Extracted records —
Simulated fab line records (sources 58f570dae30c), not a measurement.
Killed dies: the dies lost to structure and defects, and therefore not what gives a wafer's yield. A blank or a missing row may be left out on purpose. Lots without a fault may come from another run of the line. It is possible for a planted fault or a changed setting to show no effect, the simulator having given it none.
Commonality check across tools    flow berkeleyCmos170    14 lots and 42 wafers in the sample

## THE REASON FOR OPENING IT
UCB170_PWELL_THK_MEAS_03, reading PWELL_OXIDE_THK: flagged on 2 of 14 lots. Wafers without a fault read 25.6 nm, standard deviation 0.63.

Work item — From the first line to the last, reproduce the data exactly.

Response —
Simulated fab line records (sources 58f570dae30c), not a measurement.
Killed dies: the dies lost to structure and defects, and therefore not what gives a wafer's yield. A blank or a missing row may be left out on purpose. Lots without a fault may come from another run of the line. It is possible for a planted fault or a changed setting to show no effect, the simulator having given it none.
Commonality check across tools    flow berkeleyCmos170    14 lots and 42 wafers in the sample

## THE REASON FOR OPENING IT
UCB170_PWELL_THK_MEAS_03, reading PWELL_OXIDE_THK: flagged on 2 of 14 lots. Wafers without a fault read 25.6 nm, standard deviation 0.63.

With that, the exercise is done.